**Brief:**
Please set down the records below exactly as they appear.

**Listed records:**
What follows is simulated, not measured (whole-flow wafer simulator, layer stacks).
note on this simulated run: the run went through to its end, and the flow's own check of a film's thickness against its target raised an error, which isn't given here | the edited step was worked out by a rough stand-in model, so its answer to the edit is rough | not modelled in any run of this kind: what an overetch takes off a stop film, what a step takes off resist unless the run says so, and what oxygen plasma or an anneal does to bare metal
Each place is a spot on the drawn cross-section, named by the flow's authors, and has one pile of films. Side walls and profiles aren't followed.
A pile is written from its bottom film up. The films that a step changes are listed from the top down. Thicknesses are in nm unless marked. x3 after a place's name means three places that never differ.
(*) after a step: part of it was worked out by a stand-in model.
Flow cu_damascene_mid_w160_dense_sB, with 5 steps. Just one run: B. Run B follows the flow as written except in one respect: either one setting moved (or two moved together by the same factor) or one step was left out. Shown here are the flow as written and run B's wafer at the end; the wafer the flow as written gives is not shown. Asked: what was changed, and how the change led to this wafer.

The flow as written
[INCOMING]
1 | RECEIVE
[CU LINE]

**Answer section:**
What follows is simulated, not measured (whole-flow wafer simulator, layer stacks).
note on this simulated run: the run went through to its end, and the flow's own check of a film's thickness against its target raised an error, which isn't given here | the edited step was worked out by a rough stand-in model, so its answer to the edit is rough | not modelled in any run of this kind: what an overetch takes off a stop film, what a step takes off resist unless the run says so, and what oxygen plasma or an anneal does to bare metal
Each place is a spot on the drawn cross-section, named by the flow's authors, and has one pile of films. Side walls and profiles aren't followed.
A pile is written from its bottom film up. The films that a step changes are listed from the top down. Thicknesses are in nm unless marked. x3 after a place's name means three places that never differ.
(*) after a step: part of it was worked out by a stand-in model.
Flow cu_damascene_mid_w160_dense_sB, with 5 steps. Just one run: B. Run B follows the flow as written except in one respect: either one setting moved (or two moved together by the same factor) or one step was left out. Shown here are the flow as written and run B's wafer at the end; the wafer the flow as written gives is not shown. Asked: what was changed, and how the change led to this wafer.

The flow as written
[INCOMING]
1 | RECEIVE
[CU LINE]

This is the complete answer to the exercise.